-- Opening Marker --

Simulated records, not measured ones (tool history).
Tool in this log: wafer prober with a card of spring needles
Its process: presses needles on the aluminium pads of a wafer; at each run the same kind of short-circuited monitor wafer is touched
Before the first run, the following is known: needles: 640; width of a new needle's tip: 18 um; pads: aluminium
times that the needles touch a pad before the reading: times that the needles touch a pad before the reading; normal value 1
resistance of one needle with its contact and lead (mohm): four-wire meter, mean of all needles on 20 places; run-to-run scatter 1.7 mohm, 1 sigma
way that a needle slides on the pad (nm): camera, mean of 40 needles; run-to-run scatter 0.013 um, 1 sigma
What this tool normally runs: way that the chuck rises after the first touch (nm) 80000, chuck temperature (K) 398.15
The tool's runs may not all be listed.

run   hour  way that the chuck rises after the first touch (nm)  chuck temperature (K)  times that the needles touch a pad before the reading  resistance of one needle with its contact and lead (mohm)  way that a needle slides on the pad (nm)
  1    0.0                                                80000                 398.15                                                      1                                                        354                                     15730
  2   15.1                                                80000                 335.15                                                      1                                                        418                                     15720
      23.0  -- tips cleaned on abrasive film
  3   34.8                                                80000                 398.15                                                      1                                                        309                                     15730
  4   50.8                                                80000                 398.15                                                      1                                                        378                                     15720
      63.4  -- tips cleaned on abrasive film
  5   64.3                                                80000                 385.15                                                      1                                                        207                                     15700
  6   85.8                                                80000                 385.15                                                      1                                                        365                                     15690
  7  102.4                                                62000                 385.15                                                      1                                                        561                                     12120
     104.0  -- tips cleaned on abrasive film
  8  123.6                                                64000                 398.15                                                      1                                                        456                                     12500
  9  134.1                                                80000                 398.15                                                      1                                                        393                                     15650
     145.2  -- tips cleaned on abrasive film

-- Closing Marker --

Required action
Give back exactly the lines from the beginning of the records through the line containing "way that a needle slides on the pad (nm): camera, mean", and only those.

Response area
Simulated records, not measured ones (tool history).
Tool in this log: wafer prober with a card of spring needles
Its process: presses needles on the aluminium pads of a wafer; at each run the same kind of short-circuited monitor wafer is touched
Before the first run, the following is known: needles: 640; width of a new needle's tip: 18 um; pads: aluminium
times that the needles touch a pad before the reading: times that the needles touch a pad before the reading; normal value 1
resistance of one needle with its contact and lead (mohm): four-wire meter, mean of all needles on 20 places; run-to-run scatter 1.7 mohm, 1 sigma
way that a needle slides on the pad (nm): camera, mean of 40 needles; run-to-run scatter 0.013 um, 1 sigma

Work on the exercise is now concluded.